Required action -
Would you print the entire listing exactly, leaving nothing out?

Excerpted records -
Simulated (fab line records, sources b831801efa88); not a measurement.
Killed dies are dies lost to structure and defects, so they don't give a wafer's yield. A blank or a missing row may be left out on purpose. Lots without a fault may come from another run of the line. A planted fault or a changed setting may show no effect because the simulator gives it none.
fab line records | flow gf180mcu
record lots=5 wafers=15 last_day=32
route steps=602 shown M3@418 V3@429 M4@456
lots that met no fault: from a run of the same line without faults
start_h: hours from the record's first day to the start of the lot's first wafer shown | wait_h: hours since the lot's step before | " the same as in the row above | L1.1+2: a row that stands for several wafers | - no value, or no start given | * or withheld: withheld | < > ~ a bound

Worked solution -
Simulated (fab line records, sources b831801efa88); not a measurement.
Killed dies are dies lost to structure and defects, so they don't give a wafer's yield. A blank or a missing row may be left out on purpose. Lots without a fault may come from another run of the line. A planted fault or a changed setting may show no effect because the simulator gives it none.
fab line records | flow gf180mcu
record lots=5 wafers=15 last_day=32
route steps=602 shown M3@418 V3@429 M4@456
lots that met no fault: from a run of the same line without faults
start_h: hours from the record's first day to the start of the lot's first wafer shown | wait_h: hours since the lot's step before | " the same as in the row above | L1.1+2: a row that stands for several wafers | - no value, or no start given | * or withheld: withheld | < > ~ a bound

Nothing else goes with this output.